:: Input data ::
--------------------------------

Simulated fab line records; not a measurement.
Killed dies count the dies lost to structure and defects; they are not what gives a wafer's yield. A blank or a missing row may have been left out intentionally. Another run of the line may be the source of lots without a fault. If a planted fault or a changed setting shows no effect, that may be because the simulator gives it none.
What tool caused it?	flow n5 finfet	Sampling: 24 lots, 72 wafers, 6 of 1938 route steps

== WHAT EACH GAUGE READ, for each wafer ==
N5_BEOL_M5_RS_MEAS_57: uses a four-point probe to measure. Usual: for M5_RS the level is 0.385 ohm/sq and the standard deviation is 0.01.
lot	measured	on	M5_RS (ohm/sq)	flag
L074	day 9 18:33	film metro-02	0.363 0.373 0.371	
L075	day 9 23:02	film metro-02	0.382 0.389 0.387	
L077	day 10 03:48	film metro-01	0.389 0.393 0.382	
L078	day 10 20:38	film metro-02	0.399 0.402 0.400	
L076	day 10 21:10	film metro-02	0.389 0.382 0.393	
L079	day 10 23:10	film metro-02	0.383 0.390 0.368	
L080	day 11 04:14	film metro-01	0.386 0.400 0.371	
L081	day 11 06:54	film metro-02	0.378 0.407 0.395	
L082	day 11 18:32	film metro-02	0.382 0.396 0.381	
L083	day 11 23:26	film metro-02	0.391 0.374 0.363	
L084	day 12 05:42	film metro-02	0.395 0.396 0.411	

--------------------------------

:: Work instruction ::
Which lines belong in the answer? Exactly those from the first line of the entries through the line holding "Killed dies count", inclusive, copied unchanged.

:: Result ::
Simulated fab line records; not a measurement.
Killed dies count the dies lost to structure and defects; they are not what gives a wafer's yield. A blank or a missing row may have been left out intentionally. Another run of the line may be the source of lots without a fault. If a planted fault or a changed setting shows no effect, that may be because the simulator gives it none.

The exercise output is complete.